Exercise: The stretch from the line with "0.8 0.8 1.2" through the line with "0.6 0.2 0.0" in the records below: write it out exactly, and nothing else.

- - - -
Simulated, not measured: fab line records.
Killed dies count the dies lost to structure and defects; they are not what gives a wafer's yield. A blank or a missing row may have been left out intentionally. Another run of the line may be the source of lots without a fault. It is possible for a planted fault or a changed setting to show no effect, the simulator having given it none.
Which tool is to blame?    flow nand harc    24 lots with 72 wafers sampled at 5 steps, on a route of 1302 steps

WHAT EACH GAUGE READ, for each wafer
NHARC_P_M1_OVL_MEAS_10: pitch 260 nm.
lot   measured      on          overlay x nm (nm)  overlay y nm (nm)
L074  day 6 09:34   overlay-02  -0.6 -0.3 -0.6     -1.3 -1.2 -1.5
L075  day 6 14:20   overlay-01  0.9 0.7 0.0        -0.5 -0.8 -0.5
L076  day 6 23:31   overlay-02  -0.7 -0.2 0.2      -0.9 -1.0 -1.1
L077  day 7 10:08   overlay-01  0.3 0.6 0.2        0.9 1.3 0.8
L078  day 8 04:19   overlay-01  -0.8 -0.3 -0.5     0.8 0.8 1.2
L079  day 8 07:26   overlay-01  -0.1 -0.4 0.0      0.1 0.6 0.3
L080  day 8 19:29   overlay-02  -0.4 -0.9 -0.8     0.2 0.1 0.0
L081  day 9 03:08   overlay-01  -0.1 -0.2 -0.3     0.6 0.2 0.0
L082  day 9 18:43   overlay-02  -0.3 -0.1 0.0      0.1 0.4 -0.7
- - - -

Exercise answer:
L078  day 8 04:19   overlay-01  -0.8 -0.3 -0.5     0.8 0.8 1.2
L079  day 8 07:26   overlay-01  -0.1 -0.4 0.0      0.1 0.6 0.3
L080  day 8 19:29   overlay-02  -0.4 -0.9 -0.8     0.2 0.1 0.0
L081  day 9 03:08   overlay-01  -0.1 -0.2 -0.3     0.6 0.2 0.0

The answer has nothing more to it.